**Work item:** Only the lines from the start of the data through the one containing "A wafer's yield" belong in your answer; return them exactly.

___ Listed records

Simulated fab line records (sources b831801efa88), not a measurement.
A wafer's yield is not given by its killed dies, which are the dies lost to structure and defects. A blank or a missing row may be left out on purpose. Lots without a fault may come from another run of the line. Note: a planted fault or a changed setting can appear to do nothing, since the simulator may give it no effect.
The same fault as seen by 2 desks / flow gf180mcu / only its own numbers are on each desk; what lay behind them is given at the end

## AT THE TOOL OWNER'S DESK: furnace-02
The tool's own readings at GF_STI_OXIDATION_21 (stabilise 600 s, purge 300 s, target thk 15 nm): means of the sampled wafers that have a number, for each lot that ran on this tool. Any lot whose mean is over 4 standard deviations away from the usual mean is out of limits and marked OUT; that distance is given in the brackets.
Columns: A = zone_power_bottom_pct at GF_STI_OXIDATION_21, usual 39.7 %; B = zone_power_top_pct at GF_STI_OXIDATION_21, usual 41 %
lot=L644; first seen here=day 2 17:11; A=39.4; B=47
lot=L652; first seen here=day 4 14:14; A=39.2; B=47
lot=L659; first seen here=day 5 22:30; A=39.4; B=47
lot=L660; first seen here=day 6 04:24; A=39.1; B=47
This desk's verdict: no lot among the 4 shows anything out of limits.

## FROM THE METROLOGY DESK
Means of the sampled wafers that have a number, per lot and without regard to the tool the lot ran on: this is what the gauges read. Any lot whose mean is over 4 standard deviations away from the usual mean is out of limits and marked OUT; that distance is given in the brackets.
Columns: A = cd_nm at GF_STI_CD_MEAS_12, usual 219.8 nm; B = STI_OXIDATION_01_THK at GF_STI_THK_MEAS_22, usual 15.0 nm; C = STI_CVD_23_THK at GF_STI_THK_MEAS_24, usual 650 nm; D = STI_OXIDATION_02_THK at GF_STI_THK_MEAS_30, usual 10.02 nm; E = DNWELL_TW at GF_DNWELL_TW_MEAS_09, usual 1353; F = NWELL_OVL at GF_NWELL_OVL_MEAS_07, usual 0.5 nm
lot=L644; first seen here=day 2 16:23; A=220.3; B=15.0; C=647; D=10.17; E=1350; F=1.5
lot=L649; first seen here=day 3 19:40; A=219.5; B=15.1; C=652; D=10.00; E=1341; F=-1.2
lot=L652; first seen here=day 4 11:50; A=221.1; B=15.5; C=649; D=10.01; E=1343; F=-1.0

______

**Exercise response:**
Simulated fab line records (sources b831801efa88), not a measurement.
A wafer's yield is not given by its killed dies, which are the dies lost to structure and defects. A blank or a missing row may be left out on purpose. Lots without a fault may come from another run of the line. Note: a planted fault or a changed setting can appear to do nothing, since the simulator may give it no effect.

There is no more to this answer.